# WORK ITEM
All of the data below should be copied exactly as it stands.

====== PROVIDED RECORDS

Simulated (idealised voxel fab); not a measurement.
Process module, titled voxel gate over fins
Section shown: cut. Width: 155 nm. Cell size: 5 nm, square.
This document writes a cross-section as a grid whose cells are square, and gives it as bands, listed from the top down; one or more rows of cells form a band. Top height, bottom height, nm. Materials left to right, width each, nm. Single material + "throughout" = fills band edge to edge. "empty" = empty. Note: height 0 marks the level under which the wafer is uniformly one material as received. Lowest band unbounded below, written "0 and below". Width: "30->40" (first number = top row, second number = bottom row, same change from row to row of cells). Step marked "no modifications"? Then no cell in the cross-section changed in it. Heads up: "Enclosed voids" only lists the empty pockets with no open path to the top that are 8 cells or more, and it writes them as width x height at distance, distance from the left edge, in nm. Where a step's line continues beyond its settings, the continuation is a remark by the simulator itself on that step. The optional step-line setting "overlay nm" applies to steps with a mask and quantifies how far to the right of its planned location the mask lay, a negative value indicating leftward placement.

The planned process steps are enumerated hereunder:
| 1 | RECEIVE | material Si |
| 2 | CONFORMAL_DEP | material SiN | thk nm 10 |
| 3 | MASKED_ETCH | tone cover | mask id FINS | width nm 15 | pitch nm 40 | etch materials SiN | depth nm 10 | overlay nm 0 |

============

# ANSWER SPACE
Simulated (idealised voxel fab); not a measurement.
Process module, titled voxel gate over fins
Section shown: cut. Width: 155 nm. Cell size: 5 nm, square.
This document writes a cross-section as a grid whose cells are square, and gives it as bands, listed from the top down; one or more rows of cells form a band. Top height, bottom height, nm. Materials left to right, width each, nm. Single material + "throughout" = fills band edge to edge. "empty" = empty. Note: height 0 marks the level under which the wafer is uniformly one material as received. Lowest band unbounded below, written "0 and below". Width: "30->40" (first number = top row, second number = bottom row, same change from row to row of cells). Step marked "no modifications"? Then no cell in the cross-section changed in it. Heads up: "Enclosed voids" only lists the empty pockets with no open path to the top that are 8 cells or more, and it writes them as width x height at distance, distance from the left edge, in nm. Where a step's line continues beyond its settings, the continuation is a remark by the simulator itself on that step. The optional step-line setting "overlay nm" applies to steps with a mask and quantifies how far to the right of its planned location the mask lay, a negative value indicating leftward placement.

The planned process steps are enumerated hereunder:
| 1 | RECEIVE | material Si |
| 2 | CONFORMAL_DEP | material SiN | thk nm 10 |
| 3 | MASKED_ETCH | tone cover | mask id FINS | width nm 15 | pitch nm 40 | etch materials SiN | depth nm 10 | overlay nm 0 |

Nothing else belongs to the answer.